Listed entries:

◆ ◆ ◆ ◆ ◆ ◆ ◆

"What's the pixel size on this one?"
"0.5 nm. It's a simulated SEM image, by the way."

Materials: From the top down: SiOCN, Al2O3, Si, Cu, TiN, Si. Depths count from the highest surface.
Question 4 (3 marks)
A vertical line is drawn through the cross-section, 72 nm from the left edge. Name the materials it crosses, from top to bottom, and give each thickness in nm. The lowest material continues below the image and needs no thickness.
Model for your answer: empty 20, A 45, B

◆ ◆ ◆ ◆ ◆ ◆ ◆

Activity:
Write each line of the data down again exactly as it reads.

Worked solution:
"What's the pixel size on this one?"
"0.5 nm. It's a simulated SEM image, by the way."

Materials: From the top down: SiOCN, Al2O3, Si, Cu, TiN, Si. Depths count from the highest surface.
Question 4 (3 marks)
A vertical line is drawn through the cross-section, 72 nm from the left edge. Name the materials it crosses, from top to bottom, and give each thickness in nm. The lowest material continues below the image and needs no thickness.
Model for your answer: empty 20, A 45, B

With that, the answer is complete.